- [WORK INSTRUCTION]: The records below should be printed once more, exactly as they appear.

- [RECORD SET]:
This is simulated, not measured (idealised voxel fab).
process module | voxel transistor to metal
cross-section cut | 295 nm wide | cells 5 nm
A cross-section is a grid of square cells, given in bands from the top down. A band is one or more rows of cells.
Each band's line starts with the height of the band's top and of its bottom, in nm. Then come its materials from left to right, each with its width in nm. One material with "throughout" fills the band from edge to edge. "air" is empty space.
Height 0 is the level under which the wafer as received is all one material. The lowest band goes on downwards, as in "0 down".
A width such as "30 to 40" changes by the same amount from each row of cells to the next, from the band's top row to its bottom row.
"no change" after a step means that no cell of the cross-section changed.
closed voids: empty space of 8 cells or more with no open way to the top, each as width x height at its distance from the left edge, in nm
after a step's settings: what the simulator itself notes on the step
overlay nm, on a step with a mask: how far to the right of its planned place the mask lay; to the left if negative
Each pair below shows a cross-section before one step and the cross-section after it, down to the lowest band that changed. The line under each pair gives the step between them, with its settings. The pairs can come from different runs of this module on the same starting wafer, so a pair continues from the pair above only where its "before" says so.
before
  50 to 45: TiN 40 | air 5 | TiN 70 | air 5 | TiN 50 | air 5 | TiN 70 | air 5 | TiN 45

- [EXERCISE RESULT]:
This is simulated, not measured (idealised voxel fab).
process module | voxel transistor to metal
cross-section cut | 295 nm wide | cells 5 nm
A cross-section is a grid of square cells, given in bands from the top down. A band is one or more rows of cells.
Each band's line starts with the height of the band's top and of its bottom, in nm. Then come its materials from left to right, each with its width in nm. One material with "throughout" fills the band from edge to edge. "air" is empty space.
Height 0 is the level under which the wafer as received is all one material. The lowest band goes on downwards, as in "0 down".
A width such as "30 to 40" changes by the same amount from each row of cells to the next, from the band's top row to its bottom row.
"no change" after a step means that no cell of the cross-section changed.
closed voids: empty space of 8 cells or more with no open way to the top, each as width x height at its distance from the left edge, in nm
after a step's settings: what the simulator itself notes on the step
overlay nm, on a step with a mask: how far to the right of its planned place the mask lay; to the left if negative
Each pair below shows a cross-section before one step and the cross-section after it, down to the lowest band that changed. The line under each pair gives the step between them, with its settings. The pairs can come from different runs of this module on the same starting wafer, so a pair continues from the pair above only where its "before" says so.
before
  50 to 45: TiN 40 | air 5 | TiN 70 | air 5 | TiN 50 | air 5 | TiN 70 | air 5 | TiN 45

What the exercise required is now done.